^^^^^^^^

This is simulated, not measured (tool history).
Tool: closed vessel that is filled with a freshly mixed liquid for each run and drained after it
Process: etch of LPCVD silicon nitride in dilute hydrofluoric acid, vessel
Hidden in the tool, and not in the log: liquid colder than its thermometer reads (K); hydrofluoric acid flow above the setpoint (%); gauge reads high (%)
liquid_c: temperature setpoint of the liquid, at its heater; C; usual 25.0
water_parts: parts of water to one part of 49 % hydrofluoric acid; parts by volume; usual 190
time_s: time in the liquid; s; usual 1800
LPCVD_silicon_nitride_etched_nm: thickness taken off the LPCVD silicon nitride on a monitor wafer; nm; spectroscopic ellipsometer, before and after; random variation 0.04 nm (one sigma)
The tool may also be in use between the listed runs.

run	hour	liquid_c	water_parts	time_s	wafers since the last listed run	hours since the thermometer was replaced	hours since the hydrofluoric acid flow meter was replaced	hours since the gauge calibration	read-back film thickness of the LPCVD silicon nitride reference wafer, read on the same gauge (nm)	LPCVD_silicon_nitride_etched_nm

^^^^^^^^

• [Work item]:
All of the material must be written out again exactly.

• [Response area]:
This is simulated, not measured (tool history).
Tool: closed vessel that is filled with a freshly mixed liquid for each run and drained after it
Process: etch of LPCVD silicon nitride in dilute hydrofluoric acid, vessel
Hidden in the tool, and not in the log: liquid colder than its thermometer reads (K); hydrofluoric acid flow above the setpoint (%); gauge reads high (%)
liquid_c: temperature setpoint of the liquid, at its heater; C; usual 25.0
water_parts: parts of water to one part of 49 % hydrofluoric acid; parts by volume; usual 190
time_s: time in the liquid; s; usual 1800
LPCVD_silicon_nitride_etched_nm: thickness taken off the LPCVD silicon nitride on a monitor wafer; nm; spectroscopic ellipsometer, before and after; random variation 0.04 nm (one sigma)
The tool may also be in use between the listed runs.

run	hour	liquid_c	water_parts	time_s	wafers since the last listed run	hours since the thermometer was replaced	hours since the hydrofluoric acid flow meter was replaced	hours since the gauge calibration	read-back film thickness of the LPCVD silicon nitride reference wafer, read on the same gauge (nm)	LPCVD_silicon_nitride_etched_nm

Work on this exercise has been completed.